= = = = =

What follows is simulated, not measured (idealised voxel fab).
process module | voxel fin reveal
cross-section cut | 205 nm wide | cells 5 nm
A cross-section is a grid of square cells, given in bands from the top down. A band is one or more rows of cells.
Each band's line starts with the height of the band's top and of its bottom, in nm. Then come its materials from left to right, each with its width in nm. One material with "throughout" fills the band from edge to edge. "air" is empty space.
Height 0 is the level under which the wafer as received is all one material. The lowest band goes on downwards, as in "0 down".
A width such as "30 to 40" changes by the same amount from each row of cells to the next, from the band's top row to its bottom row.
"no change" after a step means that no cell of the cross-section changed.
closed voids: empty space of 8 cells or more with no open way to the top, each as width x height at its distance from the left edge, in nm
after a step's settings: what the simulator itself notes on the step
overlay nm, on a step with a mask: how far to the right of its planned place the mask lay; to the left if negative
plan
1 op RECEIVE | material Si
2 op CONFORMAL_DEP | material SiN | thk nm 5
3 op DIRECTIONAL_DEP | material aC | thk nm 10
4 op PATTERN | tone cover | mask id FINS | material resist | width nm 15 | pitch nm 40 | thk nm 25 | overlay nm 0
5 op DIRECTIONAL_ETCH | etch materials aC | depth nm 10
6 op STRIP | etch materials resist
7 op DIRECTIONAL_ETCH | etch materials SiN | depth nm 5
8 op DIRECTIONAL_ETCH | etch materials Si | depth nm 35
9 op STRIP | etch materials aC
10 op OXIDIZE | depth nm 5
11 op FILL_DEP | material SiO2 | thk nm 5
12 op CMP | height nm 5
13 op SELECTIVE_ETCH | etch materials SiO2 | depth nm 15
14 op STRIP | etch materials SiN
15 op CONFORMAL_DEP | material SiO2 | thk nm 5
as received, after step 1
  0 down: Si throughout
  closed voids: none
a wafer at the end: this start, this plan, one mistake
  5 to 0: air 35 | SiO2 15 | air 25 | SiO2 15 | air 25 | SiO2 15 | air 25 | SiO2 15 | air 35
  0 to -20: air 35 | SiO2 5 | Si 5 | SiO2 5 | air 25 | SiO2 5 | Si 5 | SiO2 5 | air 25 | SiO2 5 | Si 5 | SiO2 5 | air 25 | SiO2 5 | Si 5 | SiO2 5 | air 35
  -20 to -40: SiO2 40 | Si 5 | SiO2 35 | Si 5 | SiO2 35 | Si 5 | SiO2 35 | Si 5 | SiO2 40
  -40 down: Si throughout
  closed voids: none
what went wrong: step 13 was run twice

= = = = =

REQUIRED ACTION>
The answer must hold only the lines from the first line of the data through the line bearing "A cross-section is", returned exactly.

RESPONSE AREA>
What follows is simulated, not measured (idealised voxel fab).
process module | voxel fin reveal
cross-section cut | 205 nm wide | cells 5 nm
A cross-section is a grid of square cells, given in bands from the top down. A band is one or more rows of cells.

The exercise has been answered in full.